## ACTION ITEM
Begin at the top of the records and copy each line exactly. The line containing "lots with no" is the last one to include.

+-------+

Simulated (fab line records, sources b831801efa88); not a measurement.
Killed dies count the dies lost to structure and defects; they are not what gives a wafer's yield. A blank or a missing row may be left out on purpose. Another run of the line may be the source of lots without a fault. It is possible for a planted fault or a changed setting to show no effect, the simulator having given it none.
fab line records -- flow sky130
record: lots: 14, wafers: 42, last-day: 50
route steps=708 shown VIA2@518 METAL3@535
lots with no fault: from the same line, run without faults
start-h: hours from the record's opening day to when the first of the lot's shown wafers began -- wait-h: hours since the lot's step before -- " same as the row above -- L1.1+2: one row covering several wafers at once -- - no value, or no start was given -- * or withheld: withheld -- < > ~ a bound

+-------+

## EXERCISE ANSWER
Simulated (fab line records, sources b831801efa88); not a measurement.
Killed dies count the dies lost to structure and defects; they are not what gives a wafer's yield. A blank or a missing row may be left out on purpose. Another run of the line may be the source of lots without a fault. It is possible for a planted fault or a changed setting to show no effect, the simulator having given it none.
fab line records -- flow sky130
record: lots: 14, wafers: 42, last-day: 50
route steps=708 shown VIA2@518 METAL3@535
lots with no fault: from the same line, run without faults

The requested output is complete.